● **ASSIGNMENT**:
From the records below, extract only the lines running from the line with "the authors' place" to the line with "(*) after a", both lines included, reproducing them exactly.

━━━ SUPPLIED RECORDS ━━━

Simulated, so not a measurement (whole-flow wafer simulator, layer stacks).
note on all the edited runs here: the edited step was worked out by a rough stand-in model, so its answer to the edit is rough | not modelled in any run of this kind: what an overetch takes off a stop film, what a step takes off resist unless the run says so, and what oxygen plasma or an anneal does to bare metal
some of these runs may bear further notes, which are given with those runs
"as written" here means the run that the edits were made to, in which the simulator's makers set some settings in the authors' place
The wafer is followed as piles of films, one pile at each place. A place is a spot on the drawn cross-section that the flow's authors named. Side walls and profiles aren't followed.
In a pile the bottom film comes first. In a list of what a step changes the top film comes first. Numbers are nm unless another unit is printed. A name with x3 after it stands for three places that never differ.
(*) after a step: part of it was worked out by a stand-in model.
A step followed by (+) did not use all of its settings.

━━━

● **RESULT**:
"as written" here means the run that the edits were made to, in which the simulator's makers set some settings in the authors' place
The wafer is followed as piles of films, one pile at each place. A place is a spot on the drawn cross-section that the flow's authors named. Side walls and profiles aren't followed.
In a pile the bottom film comes first. In a list of what a step changes the top film comes first. Numbers are nm unless another unit is printed. A name with x3 after it stands for three places that never differ.
(*) after a step: part of it was worked out by a stand-in model.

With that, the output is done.